** WORK TASK **
From the entries below, output the line with "This is a process" and each following line up to and including the line with "FYI the section", exactly as written.

** STUDY MATERIAL **
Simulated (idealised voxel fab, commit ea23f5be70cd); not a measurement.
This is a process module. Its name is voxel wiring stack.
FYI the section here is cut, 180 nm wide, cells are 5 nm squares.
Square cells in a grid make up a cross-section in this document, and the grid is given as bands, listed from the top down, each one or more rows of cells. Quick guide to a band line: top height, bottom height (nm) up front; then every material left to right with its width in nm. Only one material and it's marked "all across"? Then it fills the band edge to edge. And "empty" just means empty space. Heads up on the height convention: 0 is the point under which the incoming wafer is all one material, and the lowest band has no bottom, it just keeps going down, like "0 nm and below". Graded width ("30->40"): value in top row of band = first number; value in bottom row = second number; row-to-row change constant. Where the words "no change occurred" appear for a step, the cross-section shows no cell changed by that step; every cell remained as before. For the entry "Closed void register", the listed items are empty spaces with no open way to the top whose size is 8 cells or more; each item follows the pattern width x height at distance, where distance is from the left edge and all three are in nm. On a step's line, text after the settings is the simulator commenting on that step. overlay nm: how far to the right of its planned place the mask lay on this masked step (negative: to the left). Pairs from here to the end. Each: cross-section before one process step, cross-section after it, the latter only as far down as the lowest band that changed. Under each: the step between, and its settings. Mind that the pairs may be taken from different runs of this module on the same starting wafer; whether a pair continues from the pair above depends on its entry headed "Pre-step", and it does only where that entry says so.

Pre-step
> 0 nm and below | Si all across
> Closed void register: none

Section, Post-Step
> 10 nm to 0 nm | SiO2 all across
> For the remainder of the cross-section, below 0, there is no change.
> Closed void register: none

** EXERCISE RESULT **
This is a process module. Its name is voxel wiring stack.
FYI the section here is cut, 180 nm wide, cells are 5 nm squares.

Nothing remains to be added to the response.